▶ _Data to examine_:
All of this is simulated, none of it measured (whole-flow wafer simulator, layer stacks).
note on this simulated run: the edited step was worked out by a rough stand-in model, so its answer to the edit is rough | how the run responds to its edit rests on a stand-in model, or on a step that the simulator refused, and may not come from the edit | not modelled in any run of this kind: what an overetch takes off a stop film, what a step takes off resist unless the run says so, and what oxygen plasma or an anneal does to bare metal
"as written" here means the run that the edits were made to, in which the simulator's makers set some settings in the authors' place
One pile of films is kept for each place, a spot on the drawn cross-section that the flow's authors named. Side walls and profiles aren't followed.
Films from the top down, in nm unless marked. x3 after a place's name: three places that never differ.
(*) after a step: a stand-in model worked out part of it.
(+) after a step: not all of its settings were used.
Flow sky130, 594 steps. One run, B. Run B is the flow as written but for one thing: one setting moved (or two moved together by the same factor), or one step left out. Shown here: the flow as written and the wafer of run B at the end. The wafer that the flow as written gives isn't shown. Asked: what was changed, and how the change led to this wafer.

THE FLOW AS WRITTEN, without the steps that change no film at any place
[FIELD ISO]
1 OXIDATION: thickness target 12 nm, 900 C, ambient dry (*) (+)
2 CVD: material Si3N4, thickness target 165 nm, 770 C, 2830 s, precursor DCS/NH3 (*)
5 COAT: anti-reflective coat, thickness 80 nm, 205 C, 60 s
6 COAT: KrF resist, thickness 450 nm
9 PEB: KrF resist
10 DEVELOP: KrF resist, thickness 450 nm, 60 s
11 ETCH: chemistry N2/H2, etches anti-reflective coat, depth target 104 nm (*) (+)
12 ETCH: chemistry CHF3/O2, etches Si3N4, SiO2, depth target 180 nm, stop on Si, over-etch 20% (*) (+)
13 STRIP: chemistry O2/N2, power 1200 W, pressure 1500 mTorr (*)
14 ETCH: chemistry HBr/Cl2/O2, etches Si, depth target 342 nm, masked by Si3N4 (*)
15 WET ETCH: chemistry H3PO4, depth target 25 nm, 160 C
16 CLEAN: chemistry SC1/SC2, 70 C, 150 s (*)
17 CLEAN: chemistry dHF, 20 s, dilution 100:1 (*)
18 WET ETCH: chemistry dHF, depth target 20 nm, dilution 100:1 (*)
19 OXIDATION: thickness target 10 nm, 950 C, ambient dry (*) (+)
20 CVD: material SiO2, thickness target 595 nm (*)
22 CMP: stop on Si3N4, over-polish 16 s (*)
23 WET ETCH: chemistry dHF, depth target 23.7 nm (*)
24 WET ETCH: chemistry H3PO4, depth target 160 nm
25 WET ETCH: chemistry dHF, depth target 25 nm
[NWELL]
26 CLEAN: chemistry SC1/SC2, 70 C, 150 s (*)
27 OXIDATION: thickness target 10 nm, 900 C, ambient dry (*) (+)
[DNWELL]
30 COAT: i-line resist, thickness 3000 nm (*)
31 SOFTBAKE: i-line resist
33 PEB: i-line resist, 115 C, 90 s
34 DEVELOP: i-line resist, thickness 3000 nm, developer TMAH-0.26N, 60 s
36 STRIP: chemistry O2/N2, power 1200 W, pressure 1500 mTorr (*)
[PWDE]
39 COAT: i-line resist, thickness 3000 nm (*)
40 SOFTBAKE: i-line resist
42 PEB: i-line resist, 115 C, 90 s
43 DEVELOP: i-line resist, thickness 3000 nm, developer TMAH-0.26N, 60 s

▶ _Action item_: Looking at the entries above, can you reproduce exactly the lines from the one that holds "17 CLEAN: chemistry" through the one that holds "23 WET ETCH: chemistry", and only those?

▶ _Exercise response_:
17 CLEAN: chemistry dHF, 20 s, dilution 100:1 (*)
18 WET ETCH: chemistry dHF, depth target 20 nm, dilution 100:1 (*)
19 OXIDATION: thickness target 10 nm, 950 C, ambient dry (*) (+)
20 CVD: material SiO2, thickness target 595 nm (*)
22 CMP: stop on Si3N4, over-polish 16 s (*)
23 WET ETCH: chemistry dHF, depth target 23.7 nm (*)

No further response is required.